Assignment: Look through the records below for the line with "1;main subject of". Return that line and each one after it up to and including the line with "area-equivalent diameter of", exactly.

Given data:
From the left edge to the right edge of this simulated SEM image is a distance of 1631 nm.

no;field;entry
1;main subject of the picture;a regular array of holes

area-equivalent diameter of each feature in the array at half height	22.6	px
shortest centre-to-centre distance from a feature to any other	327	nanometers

Exercise result:
1;main subject of the picture;a regular array of holes

area-equivalent diameter of each feature in the array at half height	22.6	px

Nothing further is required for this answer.